ASSIGNMENT: Send back all the data below, exactly as given.

---------- DATA RECORDS

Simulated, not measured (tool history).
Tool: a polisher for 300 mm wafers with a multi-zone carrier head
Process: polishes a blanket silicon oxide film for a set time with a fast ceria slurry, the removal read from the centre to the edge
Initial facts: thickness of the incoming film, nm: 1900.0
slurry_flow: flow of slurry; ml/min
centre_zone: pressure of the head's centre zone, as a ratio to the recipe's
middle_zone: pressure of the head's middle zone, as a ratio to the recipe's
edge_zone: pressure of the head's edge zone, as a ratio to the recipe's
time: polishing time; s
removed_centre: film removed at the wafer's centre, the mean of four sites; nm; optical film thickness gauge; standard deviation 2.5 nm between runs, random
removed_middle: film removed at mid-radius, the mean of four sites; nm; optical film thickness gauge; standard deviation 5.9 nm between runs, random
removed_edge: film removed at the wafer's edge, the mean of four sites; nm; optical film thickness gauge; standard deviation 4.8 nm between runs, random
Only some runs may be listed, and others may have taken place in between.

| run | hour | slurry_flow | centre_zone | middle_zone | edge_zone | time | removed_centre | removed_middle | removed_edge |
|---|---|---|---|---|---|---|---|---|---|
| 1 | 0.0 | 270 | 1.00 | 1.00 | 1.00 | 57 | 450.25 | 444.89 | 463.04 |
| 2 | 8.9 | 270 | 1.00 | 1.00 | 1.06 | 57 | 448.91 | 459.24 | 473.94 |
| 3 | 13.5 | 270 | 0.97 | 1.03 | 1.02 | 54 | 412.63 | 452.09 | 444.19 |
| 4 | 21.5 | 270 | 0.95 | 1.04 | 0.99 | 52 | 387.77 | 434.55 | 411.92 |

--------------------

REPLY:
Simulated, not measured (tool history).
Tool: a polisher for 300 mm wafers with a multi-zone carrier head
Process: polishes a blanket silicon oxide film for a set time with a fast ceria slurry, the removal read from the centre to the edge
Initial facts: thickness of the incoming film, nm: 1900.0
slurry_flow: flow of slurry; ml/min
centre_zone: pressure of the head's centre zone, as a ratio to the recipe's
middle_zone: pressure of the head's middle zone, as a ratio to the recipe's
edge_zone: pressure of the head's edge zone, as a ratio to the recipe's
time: polishing time; s
removed_centre: film removed at the wafer's centre, the mean of four sites; nm; optical film thickness gauge; standard deviation 2.5 nm between runs, random
removed_middle: film removed at mid-radius, the mean of four sites; nm; optical film thickness gauge; standard deviation 5.9 nm between runs, random
removed_edge: film removed at the wafer's edge, the mean of four sites; nm; optical film thickness gauge; standard deviation 4.8 nm between runs, random
Only some runs may be listed, and others may have taken place in between.

| run | hour | slurry_flow | centre_zone | middle_zone | edge_zone | time | removed_centre | removed_middle | removed_edge |
|---|---|---|---|---|---|---|---|---|---|
| 1 | 0.0 | 270 | 1.00 | 1.00 | 1.00 | 57 | 450.25 | 444.89 | 463.04 |
| 2 | 8.9 | 270 | 1.00 | 1.00 | 1.06 | 57 | 448.91 | 459.24 | 473.94 |
| 3 | 13.5 | 270 | 0.97 | 1.03 | 1.02 | 54 | 412.63 | 452.09 | 444.19 |
| 4 | 21.5 | 270 | 0.95 | 1.04 | 0.99 | 52 | 387.77 | 434.55 | 411.92 |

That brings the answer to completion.